### INFORMATION SHOWN
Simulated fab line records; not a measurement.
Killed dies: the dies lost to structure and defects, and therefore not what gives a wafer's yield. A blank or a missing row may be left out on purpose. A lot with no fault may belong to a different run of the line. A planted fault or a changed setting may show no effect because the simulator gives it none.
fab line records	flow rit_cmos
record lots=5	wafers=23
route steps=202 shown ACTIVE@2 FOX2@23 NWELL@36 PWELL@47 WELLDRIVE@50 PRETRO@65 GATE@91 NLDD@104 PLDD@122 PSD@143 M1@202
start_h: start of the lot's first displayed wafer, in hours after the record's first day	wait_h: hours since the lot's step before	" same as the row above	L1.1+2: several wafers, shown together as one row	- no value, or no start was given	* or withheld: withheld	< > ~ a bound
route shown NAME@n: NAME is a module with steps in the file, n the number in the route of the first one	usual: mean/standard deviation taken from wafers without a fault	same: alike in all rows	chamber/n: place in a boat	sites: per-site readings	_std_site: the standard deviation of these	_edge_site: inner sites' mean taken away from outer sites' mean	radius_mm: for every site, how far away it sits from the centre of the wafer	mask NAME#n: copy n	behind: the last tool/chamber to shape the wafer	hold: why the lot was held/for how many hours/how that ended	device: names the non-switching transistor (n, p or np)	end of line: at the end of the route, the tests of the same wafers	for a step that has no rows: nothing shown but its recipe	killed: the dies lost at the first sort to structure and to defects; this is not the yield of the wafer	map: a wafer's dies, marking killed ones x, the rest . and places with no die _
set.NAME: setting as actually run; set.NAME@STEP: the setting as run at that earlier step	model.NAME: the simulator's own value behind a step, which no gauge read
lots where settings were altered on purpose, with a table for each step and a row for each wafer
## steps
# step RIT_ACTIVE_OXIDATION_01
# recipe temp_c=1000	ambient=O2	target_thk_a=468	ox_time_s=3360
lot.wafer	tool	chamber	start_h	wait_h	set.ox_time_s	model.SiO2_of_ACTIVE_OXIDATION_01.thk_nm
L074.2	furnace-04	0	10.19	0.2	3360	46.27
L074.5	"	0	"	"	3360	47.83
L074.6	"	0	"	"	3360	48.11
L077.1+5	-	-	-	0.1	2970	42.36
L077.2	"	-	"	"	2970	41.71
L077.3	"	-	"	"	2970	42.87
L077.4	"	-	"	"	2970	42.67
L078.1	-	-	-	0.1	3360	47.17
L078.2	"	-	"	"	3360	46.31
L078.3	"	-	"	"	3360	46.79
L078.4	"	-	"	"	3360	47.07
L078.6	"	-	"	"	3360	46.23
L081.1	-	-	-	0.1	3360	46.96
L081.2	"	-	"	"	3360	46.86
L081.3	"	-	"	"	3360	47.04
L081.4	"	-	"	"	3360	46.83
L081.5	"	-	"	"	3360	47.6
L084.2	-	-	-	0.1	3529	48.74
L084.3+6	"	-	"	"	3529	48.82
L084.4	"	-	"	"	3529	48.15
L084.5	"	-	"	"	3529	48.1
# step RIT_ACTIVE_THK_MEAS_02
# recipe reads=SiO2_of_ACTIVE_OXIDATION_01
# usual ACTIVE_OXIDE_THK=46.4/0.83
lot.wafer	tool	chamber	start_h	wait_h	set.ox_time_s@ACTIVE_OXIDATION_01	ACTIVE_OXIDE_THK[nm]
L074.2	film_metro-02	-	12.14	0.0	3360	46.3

### EXERCISE
Up to and including the line containing "start_h: start of", please write out the listing exactly, starting from its first line.

### ANSWER SPACE
Simulated fab line records; not a measurement.
Killed dies: the dies lost to structure and defects, and therefore not what gives a wafer's yield. A blank or a missing row may be left out on purpose. A lot with no fault may belong to a different run of the line. A planted fault or a changed setting may show no effect because the simulator gives it none.
fab line records	flow rit_cmos
record lots=5	wafers=23
route steps=202 shown ACTIVE@2 FOX2@23 NWELL@36 PWELL@47 WELLDRIVE@50 PRETRO@65 GATE@91 NLDD@104 PLDD@122 PSD@143 M1@202
start_h: start of the lot's first displayed wafer, in hours after the record's first day	wait_h: hours since the lot's step before	" same as the row above	L1.1+2: several wafers, shown together as one row	- no value, or no start was given	* or withheld: withheld	< > ~ a bound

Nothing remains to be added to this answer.